Among the records that follow, set down only the lines from the one containing "Killed dies: the" to the one containing "The step etches", both included, exactly.

━━━━

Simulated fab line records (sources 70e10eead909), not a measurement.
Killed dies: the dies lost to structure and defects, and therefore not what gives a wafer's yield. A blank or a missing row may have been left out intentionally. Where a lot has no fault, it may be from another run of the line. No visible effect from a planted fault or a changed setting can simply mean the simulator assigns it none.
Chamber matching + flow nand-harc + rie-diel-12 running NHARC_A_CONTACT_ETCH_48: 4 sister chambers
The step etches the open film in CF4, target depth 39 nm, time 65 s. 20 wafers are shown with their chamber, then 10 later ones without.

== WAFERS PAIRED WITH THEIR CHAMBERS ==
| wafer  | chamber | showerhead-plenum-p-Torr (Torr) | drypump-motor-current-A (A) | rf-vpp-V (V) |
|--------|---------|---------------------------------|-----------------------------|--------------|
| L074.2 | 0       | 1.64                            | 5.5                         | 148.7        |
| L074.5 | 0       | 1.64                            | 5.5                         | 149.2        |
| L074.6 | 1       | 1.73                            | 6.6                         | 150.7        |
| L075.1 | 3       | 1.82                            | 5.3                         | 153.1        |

━━━━

* Answer section
Killed dies: the dies lost to structure and defects, and therefore not what gives a wafer's yield. A blank or a missing row may have been left out intentionally. Where a lot has no fault, it may be from another run of the line. No visible effect from a planted fault or a changed setting can simply mean the simulator assigns it none.
Chamber matching + flow nand-harc + rie-diel-12 running NHARC_A_CONTACT_ETCH_48: 4 sister chambers
The step etches the open film in CF4, target depth 39 nm, time 65 s. 20 wafers are shown with their chamber, then 10 later ones without.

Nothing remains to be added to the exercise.